*** Opening of Recorded information ***

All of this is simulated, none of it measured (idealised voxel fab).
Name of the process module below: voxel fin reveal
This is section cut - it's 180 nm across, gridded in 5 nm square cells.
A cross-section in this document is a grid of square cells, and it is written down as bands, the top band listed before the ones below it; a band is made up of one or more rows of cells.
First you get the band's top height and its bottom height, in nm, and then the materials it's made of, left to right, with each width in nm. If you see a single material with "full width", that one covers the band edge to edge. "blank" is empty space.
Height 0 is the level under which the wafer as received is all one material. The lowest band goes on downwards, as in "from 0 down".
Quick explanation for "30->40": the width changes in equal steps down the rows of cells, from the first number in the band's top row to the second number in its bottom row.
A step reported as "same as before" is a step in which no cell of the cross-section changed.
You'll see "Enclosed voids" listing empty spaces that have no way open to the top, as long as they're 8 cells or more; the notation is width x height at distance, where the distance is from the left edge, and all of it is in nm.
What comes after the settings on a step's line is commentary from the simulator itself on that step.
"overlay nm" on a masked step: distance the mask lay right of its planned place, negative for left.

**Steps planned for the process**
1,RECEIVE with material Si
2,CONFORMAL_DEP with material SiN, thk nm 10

*** Close of Recorded information ***

◆ Work request ◆
Repeat every line of the data precisely.

◆ Answer section ◆
All of this is simulated, none of it measured (idealised voxel fab).
Name of the process module below: voxel fin reveal
This is section cut - it's 180 nm across, gridded in 5 nm square cells.
A cross-section in this document is a grid of square cells, and it is written down as bands, the top band listed before the ones below it; a band is made up of one or more rows of cells.
First you get the band's top height and its bottom height, in nm, and then the materials it's made of, left to right, with each width in nm. If you see a single material with "full width", that one covers the band edge to edge. "blank" is empty space.
Height 0 is the level under which the wafer as received is all one material. The lowest band goes on downwards, as in "from 0 down".
Quick explanation for "30->40": the width changes in equal steps down the rows of cells, from the first number in the band's top row to the second number in its bottom row.
A step reported as "same as before" is a step in which no cell of the cross-section changed.
You'll see "Enclosed voids" listing empty spaces that have no way open to the top, as long as they're 8 cells or more; the notation is width x height at distance, where the distance is from the left edge, and all of it is in nm.
What comes after the settings on a step's line is commentary from the simulator itself on that step.
"overlay nm" on a masked step: distance the mask lay right of its planned place, negative for left.

**Steps planned for the process**
1,RECEIVE with material Si
2,CONFORMAL_DEP with material SiN, thk nm 10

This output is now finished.